(Beginning of AVAILABLE DATA)
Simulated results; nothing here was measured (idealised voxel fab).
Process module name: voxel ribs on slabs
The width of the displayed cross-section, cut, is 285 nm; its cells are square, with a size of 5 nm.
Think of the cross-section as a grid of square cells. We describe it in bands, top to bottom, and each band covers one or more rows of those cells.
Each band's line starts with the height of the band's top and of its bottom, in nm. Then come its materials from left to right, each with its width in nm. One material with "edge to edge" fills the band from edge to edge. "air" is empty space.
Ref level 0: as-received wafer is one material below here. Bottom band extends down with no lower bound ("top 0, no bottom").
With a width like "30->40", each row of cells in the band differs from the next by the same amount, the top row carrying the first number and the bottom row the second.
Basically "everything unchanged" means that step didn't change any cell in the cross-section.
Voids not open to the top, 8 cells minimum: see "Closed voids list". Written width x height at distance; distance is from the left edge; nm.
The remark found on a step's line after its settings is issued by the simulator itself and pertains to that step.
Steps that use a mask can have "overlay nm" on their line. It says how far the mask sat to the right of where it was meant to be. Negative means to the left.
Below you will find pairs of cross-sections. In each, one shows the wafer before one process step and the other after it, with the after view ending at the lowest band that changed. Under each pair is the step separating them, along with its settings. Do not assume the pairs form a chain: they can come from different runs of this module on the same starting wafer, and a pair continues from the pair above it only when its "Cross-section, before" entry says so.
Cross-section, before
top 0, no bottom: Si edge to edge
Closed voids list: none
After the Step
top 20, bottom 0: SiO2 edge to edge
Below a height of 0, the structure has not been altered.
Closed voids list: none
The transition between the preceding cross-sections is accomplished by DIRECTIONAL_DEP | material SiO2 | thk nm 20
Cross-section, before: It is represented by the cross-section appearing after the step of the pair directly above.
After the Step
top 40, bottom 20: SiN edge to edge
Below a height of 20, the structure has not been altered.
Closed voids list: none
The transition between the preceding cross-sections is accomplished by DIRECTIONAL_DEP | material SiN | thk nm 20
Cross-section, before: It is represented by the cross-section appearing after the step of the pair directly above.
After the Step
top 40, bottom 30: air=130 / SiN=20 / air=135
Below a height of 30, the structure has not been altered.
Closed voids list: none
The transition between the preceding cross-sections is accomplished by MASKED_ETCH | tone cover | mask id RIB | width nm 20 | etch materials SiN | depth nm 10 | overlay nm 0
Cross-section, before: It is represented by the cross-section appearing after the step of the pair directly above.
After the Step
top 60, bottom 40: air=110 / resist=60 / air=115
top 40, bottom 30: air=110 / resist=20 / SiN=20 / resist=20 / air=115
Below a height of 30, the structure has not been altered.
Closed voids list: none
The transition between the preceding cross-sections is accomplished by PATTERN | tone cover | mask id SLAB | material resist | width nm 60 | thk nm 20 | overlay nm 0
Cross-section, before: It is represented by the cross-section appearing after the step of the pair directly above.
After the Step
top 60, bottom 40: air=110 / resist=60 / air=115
(End of AVAILABLE DATA)

#### ASSIGNMENT
Among the records above, repeat exactly the line with "top 40, bottom 30: air=130 / SiN=20 / air=135", the line with "10 | overlay nm 0", and every line in between, and only those.

#### RESPONSE
top 40, bottom 30: air=130 / SiN=20 / air=135
Below a height of 30, the structure has not been altered.
Closed voids list: none
The transition between the preceding cross-sections is accomplished by MASKED_ETCH | tone cover | mask id RIB | width nm 20 | etch materials SiN | depth nm 10 | overlay nm 0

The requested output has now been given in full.